◆ Work task: Repeat verbatim only the lines from the opening of the material below through the one that contains "Each place is".

• • • •

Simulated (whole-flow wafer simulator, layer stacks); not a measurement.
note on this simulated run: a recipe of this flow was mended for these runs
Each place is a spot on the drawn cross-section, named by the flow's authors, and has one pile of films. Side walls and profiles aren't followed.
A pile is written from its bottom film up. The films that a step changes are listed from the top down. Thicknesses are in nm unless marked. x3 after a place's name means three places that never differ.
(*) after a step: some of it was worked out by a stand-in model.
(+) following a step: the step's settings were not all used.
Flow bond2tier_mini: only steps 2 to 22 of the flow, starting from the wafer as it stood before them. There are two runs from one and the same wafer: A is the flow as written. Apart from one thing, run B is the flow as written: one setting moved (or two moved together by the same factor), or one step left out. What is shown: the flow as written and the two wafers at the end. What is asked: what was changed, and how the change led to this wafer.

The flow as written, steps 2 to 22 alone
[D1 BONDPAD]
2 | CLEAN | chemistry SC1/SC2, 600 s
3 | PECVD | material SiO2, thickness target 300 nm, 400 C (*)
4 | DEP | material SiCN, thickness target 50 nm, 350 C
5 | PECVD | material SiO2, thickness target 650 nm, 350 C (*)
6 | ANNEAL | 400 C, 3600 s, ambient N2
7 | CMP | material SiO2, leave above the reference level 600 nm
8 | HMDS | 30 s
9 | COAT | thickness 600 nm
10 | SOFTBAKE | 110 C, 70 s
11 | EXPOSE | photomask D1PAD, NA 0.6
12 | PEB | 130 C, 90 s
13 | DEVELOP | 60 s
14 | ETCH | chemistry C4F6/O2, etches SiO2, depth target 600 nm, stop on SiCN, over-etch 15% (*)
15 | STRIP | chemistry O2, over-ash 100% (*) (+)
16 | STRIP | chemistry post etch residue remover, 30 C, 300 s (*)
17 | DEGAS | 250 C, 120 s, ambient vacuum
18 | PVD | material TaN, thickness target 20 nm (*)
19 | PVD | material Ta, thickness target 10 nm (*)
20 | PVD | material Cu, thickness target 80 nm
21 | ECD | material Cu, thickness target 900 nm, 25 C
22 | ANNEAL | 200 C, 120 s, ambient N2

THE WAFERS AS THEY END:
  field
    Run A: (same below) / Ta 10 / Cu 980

• • • •

◆ Reply:
Simulated (whole-flow wafer simulator, layer stacks); not a measurement.
note on this simulated run: a recipe of this flow was mended for these runs
Each place is a spot on the drawn cross-section, named by the flow's authors, and has one pile of films. Side walls and profiles aren't followed.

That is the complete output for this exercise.